■ INPUT DATA ■
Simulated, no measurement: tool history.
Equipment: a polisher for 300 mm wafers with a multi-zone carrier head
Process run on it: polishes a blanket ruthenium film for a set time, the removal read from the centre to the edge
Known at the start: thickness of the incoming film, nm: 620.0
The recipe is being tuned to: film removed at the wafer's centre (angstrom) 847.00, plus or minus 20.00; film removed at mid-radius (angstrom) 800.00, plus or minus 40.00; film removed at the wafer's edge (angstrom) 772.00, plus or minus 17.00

■ ASSIGNED TASK ■
The data must be output in full, exactly as given.

■ ANSWER AREA ■
Simulated, no measurement: tool history.
Equipment: a polisher for 300 mm wafers with a multi-zone carrier head
Process run on it: polishes a blanket ruthenium film for a set time, the removal read from the centre to the edge
Known at the start: thickness of the incoming film, nm: 620.0
The recipe is being tuned to: film removed at the wafer's centre (angstrom) 847.00, plus or minus 20.00; film removed at mid-radius (angstrom) 800.00, plus or minus 40.00; film removed at the wafer's edge (angstrom) 772.00, plus or minus 17.00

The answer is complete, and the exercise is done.